Repeat precisely the span of lines below that opens with the line containing "The cause: step" and closes with the line containing "gap x2: A SiO2", both included.

*** Opening of Recorded information ***
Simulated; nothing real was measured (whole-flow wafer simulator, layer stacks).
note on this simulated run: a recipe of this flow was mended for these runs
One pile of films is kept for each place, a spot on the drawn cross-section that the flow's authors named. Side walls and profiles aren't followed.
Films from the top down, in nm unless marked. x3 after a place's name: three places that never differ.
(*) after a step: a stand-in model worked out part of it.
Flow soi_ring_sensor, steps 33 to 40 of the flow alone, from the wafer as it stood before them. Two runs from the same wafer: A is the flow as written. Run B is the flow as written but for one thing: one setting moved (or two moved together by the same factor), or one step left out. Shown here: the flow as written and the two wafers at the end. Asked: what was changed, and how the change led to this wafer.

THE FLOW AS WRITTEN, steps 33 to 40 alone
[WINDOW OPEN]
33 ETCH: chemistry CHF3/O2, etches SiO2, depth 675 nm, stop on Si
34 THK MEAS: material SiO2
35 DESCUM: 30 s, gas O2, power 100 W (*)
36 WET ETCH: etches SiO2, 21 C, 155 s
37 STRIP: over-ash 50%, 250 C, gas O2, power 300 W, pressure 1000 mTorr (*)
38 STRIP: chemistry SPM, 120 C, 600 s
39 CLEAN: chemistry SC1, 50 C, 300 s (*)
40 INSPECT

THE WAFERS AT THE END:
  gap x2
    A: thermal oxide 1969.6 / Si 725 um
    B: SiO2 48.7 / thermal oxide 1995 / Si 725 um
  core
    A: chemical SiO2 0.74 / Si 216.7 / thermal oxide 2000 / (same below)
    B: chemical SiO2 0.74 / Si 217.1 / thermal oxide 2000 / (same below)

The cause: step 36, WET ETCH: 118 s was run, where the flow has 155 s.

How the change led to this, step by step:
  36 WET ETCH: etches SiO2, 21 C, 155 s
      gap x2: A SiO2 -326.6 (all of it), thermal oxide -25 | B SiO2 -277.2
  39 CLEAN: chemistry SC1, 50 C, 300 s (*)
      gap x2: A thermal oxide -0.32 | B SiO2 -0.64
*** Close of Recorded information ***

- _Answer section_
The cause: step 36, WET ETCH: 118 s was run, where the flow has 155 s.

How the change led to this, step by step:
  36 WET ETCH: etches SiO2, 21 C, 155 s
      gap x2: A SiO2 -326.6 (all of it), thermal oxide -25 | B SiO2 -277.2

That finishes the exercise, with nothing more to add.